Information:
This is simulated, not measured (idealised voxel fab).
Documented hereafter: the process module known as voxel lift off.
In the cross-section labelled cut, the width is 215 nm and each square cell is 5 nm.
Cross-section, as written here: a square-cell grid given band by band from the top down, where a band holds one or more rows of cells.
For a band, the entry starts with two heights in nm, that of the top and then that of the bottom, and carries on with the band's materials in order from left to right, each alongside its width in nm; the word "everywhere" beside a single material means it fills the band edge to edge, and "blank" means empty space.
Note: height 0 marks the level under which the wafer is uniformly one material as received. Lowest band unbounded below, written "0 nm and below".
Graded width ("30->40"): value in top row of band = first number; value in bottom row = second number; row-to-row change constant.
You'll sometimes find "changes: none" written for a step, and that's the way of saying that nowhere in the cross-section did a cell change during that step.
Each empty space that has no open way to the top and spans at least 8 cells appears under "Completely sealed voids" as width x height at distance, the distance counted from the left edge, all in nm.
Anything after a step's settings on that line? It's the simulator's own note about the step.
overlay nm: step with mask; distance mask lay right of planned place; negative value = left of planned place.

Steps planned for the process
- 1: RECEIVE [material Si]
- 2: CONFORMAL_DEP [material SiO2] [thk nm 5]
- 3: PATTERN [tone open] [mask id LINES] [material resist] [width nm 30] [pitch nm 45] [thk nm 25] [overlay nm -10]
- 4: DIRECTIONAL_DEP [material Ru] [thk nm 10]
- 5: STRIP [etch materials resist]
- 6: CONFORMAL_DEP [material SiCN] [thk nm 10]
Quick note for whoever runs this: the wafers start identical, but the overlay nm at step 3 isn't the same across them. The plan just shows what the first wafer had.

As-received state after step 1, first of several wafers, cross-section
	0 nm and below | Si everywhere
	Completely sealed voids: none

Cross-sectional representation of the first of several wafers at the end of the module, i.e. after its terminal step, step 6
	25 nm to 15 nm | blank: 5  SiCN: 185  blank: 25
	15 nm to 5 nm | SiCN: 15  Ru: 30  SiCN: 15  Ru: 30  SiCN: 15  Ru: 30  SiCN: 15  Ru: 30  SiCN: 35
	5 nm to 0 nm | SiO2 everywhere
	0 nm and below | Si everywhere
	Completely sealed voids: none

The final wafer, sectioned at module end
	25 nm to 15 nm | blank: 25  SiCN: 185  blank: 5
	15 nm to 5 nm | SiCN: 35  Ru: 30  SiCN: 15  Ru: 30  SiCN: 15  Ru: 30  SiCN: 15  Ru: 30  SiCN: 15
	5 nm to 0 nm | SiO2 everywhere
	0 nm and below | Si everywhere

Assignment:
Only the lines from the start of the material through the line bearing "Cross-section, as written" are needed, restated exactly, with both end lines included.

Response area:
This is simulated, not measured (idealised voxel fab).
Documented hereafter: the process module known as voxel lift off.
In the cross-section labelled cut, the width is 215 nm and each square cell is 5 nm.
Cross-section, as written here: a square-cell grid given band by band from the top down, where a band holds one or more rows of cells.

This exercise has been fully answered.